__LISTED RECORDS__

——————————

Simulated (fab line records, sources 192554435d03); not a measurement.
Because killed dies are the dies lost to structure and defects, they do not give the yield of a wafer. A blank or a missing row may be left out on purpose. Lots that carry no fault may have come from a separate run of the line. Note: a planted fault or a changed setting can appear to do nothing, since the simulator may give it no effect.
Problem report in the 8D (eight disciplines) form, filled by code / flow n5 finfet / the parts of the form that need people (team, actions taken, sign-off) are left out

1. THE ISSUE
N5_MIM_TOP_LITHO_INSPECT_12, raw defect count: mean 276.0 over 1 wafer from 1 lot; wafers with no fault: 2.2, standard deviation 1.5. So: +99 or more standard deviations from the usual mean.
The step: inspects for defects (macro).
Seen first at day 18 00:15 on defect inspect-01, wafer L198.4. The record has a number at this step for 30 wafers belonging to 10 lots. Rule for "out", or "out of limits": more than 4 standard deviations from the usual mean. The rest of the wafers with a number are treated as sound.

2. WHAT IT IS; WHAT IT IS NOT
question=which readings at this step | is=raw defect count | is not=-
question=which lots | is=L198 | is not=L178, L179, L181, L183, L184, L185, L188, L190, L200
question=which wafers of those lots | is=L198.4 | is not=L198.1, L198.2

——————————

__ASSIGNED TASK__
Write down every line of the data exactly as it appears above.

__ANSWER AREA__
Simulated (fab line records, sources 192554435d03); not a measurement.
Because killed dies are the dies lost to structure and defects, they do not give the yield of a wafer. A blank or a missing row may be left out on purpose. Lots that carry no fault may have come from a separate run of the line. Note: a planted fault or a changed setting can appear to do nothing, since the simulator may give it no effect.
Problem report in the 8D (eight disciplines) form, filled by code / flow n5 finfet / the parts of the form that need people (team, actions taken, sign-off) are left out

1. THE ISSUE
N5_MIM_TOP_LITHO_INSPECT_12, raw defect count: mean 276.0 over 1 wafer from 1 lot; wafers with no fault: 2.2, standard deviation 1.5. So: +99 or more standard deviations from the usual mean.
The step: inspects for defects (macro).
Seen first at day 18 00:15 on defect inspect-01, wafer L198.4. The record has a number at this step for 30 wafers belonging to 10 lots. Rule for "out", or "out of limits": more than 4 standard deviations from the usual mean. The rest of the wafers with a number are treated as sound.

2. WHAT IT IS; WHAT IT IS NOT
question=which readings at this step | is=raw defect count | is not=-
question=which lots | is=L198 | is not=L178, L179, L181, L183, L184, L185, L188, L190, L200
question=which wafers of those lots | is=L198.4 | is not=L198.1, L198.2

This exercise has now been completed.